### RECORD SET ###

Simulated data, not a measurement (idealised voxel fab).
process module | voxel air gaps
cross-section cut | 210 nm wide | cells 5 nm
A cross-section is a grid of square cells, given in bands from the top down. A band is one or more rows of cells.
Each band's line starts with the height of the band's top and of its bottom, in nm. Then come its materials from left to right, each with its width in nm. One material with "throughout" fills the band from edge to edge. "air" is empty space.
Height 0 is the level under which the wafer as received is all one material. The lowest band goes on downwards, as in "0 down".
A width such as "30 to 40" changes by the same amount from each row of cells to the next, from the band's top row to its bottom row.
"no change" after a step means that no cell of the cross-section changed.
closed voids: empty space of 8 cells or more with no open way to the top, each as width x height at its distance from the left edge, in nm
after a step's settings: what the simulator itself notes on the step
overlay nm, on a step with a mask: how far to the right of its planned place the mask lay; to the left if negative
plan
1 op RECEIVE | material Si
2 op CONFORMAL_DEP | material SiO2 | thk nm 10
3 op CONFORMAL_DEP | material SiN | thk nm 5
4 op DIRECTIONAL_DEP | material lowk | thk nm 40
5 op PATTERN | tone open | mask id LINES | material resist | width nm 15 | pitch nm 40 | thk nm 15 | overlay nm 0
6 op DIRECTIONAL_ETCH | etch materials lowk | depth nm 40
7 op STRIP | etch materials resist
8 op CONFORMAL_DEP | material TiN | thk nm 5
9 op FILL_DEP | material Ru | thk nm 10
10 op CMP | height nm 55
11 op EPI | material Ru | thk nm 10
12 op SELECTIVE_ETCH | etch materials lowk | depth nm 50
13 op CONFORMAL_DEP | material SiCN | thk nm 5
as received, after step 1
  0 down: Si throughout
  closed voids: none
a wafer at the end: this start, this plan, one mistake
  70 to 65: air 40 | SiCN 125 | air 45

###

**ACTIVITY**
Everything from the first line above up to and including the line that contains "4 op DIRECTIONAL_DEP" should be printed exactly; please print only that.

**WRITTEN ANSWER**
Simulated data, not a measurement (idealised voxel fab).
process module | voxel air gaps
cross-section cut | 210 nm wide | cells 5 nm
A cross-section is a grid of square cells, given in bands from the top down. A band is one or more rows of cells.
Each band's line starts with the height of the band's top and of its bottom, in nm. Then come its materials from left to right, each with its width in nm. One material with "throughout" fills the band from edge to edge. "air" is empty space.
Height 0 is the level under which the wafer as received is all one material. The lowest band goes on downwards, as in "0 down".
A width such as "30 to 40" changes by the same amount from each row of cells to the next, from the band's top row to its bottom row.
"no change" after a step means that no cell of the cross-section changed.
closed voids: empty space of 8 cells or more with no open way to the top, each as width x height at its distance from the left edge, in nm
after a step's settings: what the simulator itself notes on the step
overlay nm, on a step with a mask: how far to the right of its planned place the mask lay; to the left if negative
plan
1 op RECEIVE | material Si
2 op CONFORMAL_DEP | material SiO2 | thk nm 10
3 op CONFORMAL_DEP | material SiN | thk nm 5
4 op DIRECTIONAL_DEP | material lowk | thk nm 40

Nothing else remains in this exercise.